* [Exercise] From the opening line of the records through the line bearing "Killed dies are", set down every line exactly.

————————

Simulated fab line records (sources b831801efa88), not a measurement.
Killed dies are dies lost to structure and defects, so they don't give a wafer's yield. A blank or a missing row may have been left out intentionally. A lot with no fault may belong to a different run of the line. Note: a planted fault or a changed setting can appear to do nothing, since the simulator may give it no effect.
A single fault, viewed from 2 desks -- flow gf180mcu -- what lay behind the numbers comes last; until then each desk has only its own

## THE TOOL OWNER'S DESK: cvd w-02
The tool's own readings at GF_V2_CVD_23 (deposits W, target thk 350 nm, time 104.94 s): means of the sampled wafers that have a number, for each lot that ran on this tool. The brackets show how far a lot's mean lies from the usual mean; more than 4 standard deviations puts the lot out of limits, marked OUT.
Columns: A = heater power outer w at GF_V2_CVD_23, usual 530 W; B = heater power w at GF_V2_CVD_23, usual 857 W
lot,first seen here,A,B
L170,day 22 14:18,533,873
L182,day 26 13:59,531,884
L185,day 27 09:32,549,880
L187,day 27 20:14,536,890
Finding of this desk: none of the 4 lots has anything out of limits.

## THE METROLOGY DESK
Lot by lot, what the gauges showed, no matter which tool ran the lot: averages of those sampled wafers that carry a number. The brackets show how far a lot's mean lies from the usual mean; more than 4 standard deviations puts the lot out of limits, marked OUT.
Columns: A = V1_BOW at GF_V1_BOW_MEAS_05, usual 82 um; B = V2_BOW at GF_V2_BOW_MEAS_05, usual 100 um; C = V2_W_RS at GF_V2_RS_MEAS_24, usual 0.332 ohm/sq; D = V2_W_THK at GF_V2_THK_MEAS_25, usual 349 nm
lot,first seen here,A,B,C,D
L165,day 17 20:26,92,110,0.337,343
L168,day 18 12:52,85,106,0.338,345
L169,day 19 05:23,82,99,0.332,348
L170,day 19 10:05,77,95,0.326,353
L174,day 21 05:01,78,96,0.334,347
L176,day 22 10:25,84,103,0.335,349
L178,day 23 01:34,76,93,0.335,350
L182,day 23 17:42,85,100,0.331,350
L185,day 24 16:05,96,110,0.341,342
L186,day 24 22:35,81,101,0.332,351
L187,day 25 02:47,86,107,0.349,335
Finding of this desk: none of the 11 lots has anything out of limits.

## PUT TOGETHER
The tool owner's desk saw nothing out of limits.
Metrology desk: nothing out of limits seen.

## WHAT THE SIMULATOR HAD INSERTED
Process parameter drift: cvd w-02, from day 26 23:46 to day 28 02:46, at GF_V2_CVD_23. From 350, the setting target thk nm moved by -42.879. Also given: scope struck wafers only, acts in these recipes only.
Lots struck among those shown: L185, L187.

————————

* [Written answer]
Simulated fab line records (sources b831801efa88), not a measurement.
Killed dies are dies lost to structure and defects, so they don't give a wafer's yield. A blank or a missing row may have been left out intentionally. A lot with no fault may belong to a different run of the line. Note: a planted fault or a changed setting can appear to do nothing, since the simulator may give it no effect.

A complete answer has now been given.